*** Data for analysis ***

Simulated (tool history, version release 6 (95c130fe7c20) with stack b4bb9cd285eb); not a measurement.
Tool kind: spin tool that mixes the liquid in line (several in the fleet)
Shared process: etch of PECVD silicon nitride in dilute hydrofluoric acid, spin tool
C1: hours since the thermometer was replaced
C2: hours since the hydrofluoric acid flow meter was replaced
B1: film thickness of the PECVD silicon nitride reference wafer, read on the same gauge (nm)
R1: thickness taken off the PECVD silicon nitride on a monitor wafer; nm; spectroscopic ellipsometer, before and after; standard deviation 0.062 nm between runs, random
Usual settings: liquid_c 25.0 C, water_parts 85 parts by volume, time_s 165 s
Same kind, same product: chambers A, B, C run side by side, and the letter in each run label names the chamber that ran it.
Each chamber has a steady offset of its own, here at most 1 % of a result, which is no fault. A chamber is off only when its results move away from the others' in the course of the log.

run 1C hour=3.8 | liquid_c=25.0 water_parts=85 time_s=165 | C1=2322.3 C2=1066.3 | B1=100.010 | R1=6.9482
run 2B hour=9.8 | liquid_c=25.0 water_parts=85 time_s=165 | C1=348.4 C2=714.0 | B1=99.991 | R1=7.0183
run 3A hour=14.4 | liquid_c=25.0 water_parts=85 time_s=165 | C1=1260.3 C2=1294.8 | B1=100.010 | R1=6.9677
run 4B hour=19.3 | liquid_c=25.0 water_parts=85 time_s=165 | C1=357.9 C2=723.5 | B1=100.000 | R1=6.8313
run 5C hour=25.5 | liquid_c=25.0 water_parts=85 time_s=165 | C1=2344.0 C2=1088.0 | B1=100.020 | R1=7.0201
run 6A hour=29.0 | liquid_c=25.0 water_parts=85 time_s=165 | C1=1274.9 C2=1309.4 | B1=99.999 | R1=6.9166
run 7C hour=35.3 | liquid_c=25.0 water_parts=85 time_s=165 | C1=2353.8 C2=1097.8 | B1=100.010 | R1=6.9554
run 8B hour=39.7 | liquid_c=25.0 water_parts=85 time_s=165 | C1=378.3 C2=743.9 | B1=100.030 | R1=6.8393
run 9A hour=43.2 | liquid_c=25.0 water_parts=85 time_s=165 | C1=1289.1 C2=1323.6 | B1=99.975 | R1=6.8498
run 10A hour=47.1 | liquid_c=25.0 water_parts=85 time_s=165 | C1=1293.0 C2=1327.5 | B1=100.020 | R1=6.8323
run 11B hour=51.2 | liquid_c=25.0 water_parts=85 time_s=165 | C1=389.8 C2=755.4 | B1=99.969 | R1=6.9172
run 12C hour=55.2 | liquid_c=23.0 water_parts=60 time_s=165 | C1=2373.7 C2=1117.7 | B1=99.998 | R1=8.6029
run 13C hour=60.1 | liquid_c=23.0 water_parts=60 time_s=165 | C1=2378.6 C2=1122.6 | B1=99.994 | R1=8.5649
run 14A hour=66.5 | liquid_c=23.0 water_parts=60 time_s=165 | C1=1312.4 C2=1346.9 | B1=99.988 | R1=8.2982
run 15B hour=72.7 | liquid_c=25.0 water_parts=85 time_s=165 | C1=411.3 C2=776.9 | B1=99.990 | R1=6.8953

*** End of Data for analysis ***

The answer should be the first line of the material and every line after it through the line containing "run 12C hour=55.2", exactly as written, and nothing else.

Simulated (tool history, version release 6 (95c130fe7c20) with stack b4bb9cd285eb); not a measurement.
Tool kind: spin tool that mixes the liquid in line (several in the fleet)
Shared process: etch of PECVD silicon nitride in dilute hydrofluoric acid, spin tool
C1: hours since the thermometer was replaced
C2: hours since the hydrofluoric acid flow meter was replaced
B1: film thickness of the PECVD silicon nitride reference wafer, read on the same gauge (nm)
R1: thickness taken off the PECVD silicon nitride on a monitor wafer; nm; spectroscopic ellipsometer, before and after; standard deviation 0.062 nm between runs, random
Usual settings: liquid_c 25.0 C, water_parts 85 parts by volume, time_s 165 s
Same kind, same product: chambers A, B, C run side by side, and the letter in each run label names the chamber that ran it.
Each chamber has a steady offset of its own, here at most 1 % of a result, which is no fault. A chamber is off only when its results move away from the others' in the course of the log.

run 1C hour=3.8 | liquid_c=25.0 water_parts=85 time_s=165 | C1=2322.3 C2=1066.3 | B1=100.010 | R1=6.9482
run 2B hour=9.8 | liquid_c=25.0 water_parts=85 time_s=165 | C1=348.4 C2=714.0 | B1=99.991 | R1=7.0183
run 3A hour=14.4 | liquid_c=25.0 water_parts=85 time_s=165 | C1=1260.3 C2=1294.8 | B1=100.010 | R1=6.9677
run 4B hour=19.3 | liquid_c=25.0 water_parts=85 time_s=165 | C1=357.9 C2=723.5 | B1=100.000 | R1=6.8313
run 5C hour=25.5 | liquid_c=25.0 water_parts=85 time_s=165 | C1=2344.0 C2=1088.0 | B1=100.020 | R1=7.0201
run 6A hour=29.0 | liquid_c=25.0 water_parts=85 time_s=165 | C1=1274.9 C2=1309.4 | B1=99.999 | R1=6.9166
run 7C hour=35.3 | liquid_c=25.0 water_parts=85 time_s=165 | C1=2353.8 C2=1097.8 | B1=100.010 | R1=6.9554
run 8B hour=39.7 | liquid_c=25.0 water_parts=85 time_s=165 | C1=378.3 C2=743.9 | B1=100.030 | R1=6.8393
run 9A hour=43.2 | liquid_c=25.0 water_parts=85 time_s=165 | C1=1289.1 C2=1323.6 | B1=99.975 | R1=6.8498
run 10A hour=47.1 | liquid_c=25.0 water_parts=85 time_s=165 | C1=1293.0 C2=1327.5 | B1=100.020 | R1=6.8323
run 11B hour=51.2 | liquid_c=25.0 water_parts=85 time_s=165 | C1=389.8 C2=755.4 | B1=99.969 | R1=6.9172
run 12C hour=55.2 | liquid_c=23.0 water_parts=60 time_s=165 | C1=2373.7 C2=1117.7 | B1=99.998 | R1=8.6029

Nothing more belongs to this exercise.